Activity:
What is needed is an exact copy of all the records below.

─── Extracted entries ───

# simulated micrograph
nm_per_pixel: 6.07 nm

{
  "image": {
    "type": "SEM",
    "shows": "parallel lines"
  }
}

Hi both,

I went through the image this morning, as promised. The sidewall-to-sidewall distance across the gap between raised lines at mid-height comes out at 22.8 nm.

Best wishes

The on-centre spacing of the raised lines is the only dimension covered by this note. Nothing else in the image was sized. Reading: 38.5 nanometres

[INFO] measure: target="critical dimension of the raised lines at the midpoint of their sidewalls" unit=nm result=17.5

───

Exercise solution:
# simulated micrograph
nm_per_pixel: 6.07 nm

{
  "image": {
    "type": "SEM",
    "shows": "parallel lines"
  }
}

Hi both,

I went through the image this morning, as promised. The sidewall-to-sidewall distance across the gap between raised lines at mid-height comes out at 22.8 nm.

Best wishes

The on-centre spacing of the raised lines is the only dimension covered by this note. Nothing else in the image was sized. Reading: 38.5 nanometres

[INFO] measure: target="critical dimension of the raised lines at the midpoint of their sidewalls" unit=nm result=17.5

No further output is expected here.